- [EXERCISE]: After locating the line that contains "4 op DIRECTIONAL_DEP" in the data below, set down exactly that line and each one after it through the line that contains "5 op PATTERN", and nothing more.

ENTRIES SHOWN below:

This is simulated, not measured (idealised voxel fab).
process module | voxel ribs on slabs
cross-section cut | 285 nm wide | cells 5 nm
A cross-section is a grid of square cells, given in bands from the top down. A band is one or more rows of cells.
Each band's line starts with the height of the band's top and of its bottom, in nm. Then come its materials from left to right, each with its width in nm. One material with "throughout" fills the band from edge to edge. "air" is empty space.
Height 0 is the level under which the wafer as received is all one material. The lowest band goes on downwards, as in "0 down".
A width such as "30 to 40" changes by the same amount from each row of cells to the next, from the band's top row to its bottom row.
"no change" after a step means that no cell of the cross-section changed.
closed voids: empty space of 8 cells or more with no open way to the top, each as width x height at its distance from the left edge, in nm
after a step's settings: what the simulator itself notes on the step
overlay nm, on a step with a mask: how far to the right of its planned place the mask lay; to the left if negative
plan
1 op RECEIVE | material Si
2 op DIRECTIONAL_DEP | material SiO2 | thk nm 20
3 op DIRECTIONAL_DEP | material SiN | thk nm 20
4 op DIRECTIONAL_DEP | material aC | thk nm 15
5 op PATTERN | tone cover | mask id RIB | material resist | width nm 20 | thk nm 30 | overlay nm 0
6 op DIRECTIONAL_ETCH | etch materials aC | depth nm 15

End of ENTRIES SHOWN.

- [ANSWER SECTION]:
4 op DIRECTIONAL_DEP | material aC | thk nm 15
5 op PATTERN | tone cover | mask id RIB | material resist | width nm 20 | thk nm 30 | overlay nm 0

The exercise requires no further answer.